**SUPPLIED ENTRIES**
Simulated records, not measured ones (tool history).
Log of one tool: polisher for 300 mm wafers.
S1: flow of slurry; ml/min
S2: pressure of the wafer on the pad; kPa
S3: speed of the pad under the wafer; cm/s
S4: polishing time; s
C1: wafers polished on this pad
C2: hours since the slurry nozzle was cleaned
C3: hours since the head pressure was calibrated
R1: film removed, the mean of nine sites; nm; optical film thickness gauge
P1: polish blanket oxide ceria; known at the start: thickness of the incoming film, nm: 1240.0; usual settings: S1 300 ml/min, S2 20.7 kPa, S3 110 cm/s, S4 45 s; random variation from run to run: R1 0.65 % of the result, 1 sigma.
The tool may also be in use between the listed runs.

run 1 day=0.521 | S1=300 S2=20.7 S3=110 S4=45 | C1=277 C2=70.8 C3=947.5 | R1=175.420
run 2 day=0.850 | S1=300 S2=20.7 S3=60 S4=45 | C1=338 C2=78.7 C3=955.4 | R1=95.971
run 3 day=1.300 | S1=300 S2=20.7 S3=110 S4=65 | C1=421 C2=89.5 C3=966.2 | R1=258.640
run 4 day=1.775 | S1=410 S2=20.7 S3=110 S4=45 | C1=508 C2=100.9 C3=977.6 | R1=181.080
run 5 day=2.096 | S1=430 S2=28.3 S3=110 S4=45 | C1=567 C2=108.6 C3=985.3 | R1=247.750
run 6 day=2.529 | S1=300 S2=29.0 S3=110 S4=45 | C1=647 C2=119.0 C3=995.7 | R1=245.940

**BRIEF**
Every record should be printed again exactly as it reads.

**WRITTEN SOLUTION**
Simulated records, not measured ones (tool history).
Log of one tool: polisher for 300 mm wafers.
S1: flow of slurry; ml/min
S2: pressure of the wafer on the pad; kPa
S3: speed of the pad under the wafer; cm/s
S4: polishing time; s
C1: wafers polished on this pad
C2: hours since the slurry nozzle was cleaned
C3: hours since the head pressure was calibrated
R1: film removed, the mean of nine sites; nm; optical film thickness gauge
P1: polish blanket oxide ceria; known at the start: thickness of the incoming film, nm: 1240.0; usual settings: S1 300 ml/min, S2 20.7 kPa, S3 110 cm/s, S4 45 s; random variation from run to run: R1 0.65 % of the result, 1 sigma.
The tool may also be in use between the listed runs.

run 1 day=0.521 | S1=300 S2=20.7 S3=110 S4=45 | C1=277 C2=70.8 C3=947.5 | R1=175.420
run 2 day=0.850 | S1=300 S2=20.7 S3=60 S4=45 | C1=338 C2=78.7 C3=955.4 | R1=95.971
run 3 day=1.300 | S1=300 S2=20.7 S3=110 S4=65 | C1=421 C2=89.5 C3=966.2 | R1=258.640
run 4 day=1.775 | S1=410 S2=20.7 S3=110 S4=45 | C1=508 C2=100.9 C3=977.6 | R1=181.080
run 5 day=2.096 | S1=430 S2=28.3 S3=110 S4=45 | C1=567 C2=108.6 C3=985.3 | R1=247.750
run 6 day=2.529 | S1=300 S2=29.0 S3=110 S4=45 | C1=647 C2=119.0 C3=995.7 | R1=245.940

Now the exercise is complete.